Data for analysis:
┄┄┄┄┄┄┄┄┄┄┄┄┄┄┄┄┄┄┄┄
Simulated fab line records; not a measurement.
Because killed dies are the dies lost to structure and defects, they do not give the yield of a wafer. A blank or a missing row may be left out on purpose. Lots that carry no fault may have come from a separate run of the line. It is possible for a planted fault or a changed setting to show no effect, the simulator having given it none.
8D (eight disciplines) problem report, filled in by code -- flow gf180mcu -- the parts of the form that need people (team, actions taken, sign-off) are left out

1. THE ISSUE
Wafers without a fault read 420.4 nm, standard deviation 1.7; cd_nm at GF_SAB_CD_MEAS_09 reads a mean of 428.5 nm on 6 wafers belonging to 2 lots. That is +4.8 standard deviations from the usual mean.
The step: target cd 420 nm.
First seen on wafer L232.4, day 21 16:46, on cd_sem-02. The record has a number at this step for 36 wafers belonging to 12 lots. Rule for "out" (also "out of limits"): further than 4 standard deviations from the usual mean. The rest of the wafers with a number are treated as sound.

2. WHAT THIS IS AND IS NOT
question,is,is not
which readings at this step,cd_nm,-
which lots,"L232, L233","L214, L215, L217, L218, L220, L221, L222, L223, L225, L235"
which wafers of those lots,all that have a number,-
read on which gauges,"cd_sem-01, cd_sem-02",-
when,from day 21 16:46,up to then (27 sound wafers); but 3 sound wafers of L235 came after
┄┄┄┄┄┄┄┄┄┄┄┄┄┄┄┄┄┄┄┄

Task item: Write out all the material exactly, keeping each word.

Worked solution:
Simulated fab line records; not a measurement.
Because killed dies are the dies lost to structure and defects, they do not give the yield of a wafer. A blank or a missing row may be left out on purpose. Lots that carry no fault may have come from a separate run of the line. It is possible for a planted fault or a changed setting to show no effect, the simulator having given it none.
8D (eight disciplines) problem report, filled in by code -- flow gf180mcu -- the parts of the form that need people (team, actions taken, sign-off) are left out

1. THE ISSUE
Wafers without a fault read 420.4 nm, standard deviation 1.7; cd_nm at GF_SAB_CD_MEAS_09 reads a mean of 428.5 nm on 6 wafers belonging to 2 lots. That is +4.8 standard deviations from the usual mean.
The step: target cd 420 nm.
First seen on wafer L232.4, day 21 16:46, on cd_sem-02. The record has a number at this step for 36 wafers belonging to 12 lots. Rule for "out" (also "out of limits"): further than 4 standard deviations from the usual mean. The rest of the wafers with a number are treated as sound.

2. WHAT THIS IS AND IS NOT
question,is,is not
which readings at this step,cd_nm,-
which lots,"L232, L233","L214, L215, L217, L218, L220, L221, L222, L223, L225, L235"
which wafers of those lots,all that have a number,-
read on which gauges,"cd_sem-01, cd_sem-02",-
when,from day 21 16:46,up to then (27 sound wafers); but 3 sound wafers of L235 came after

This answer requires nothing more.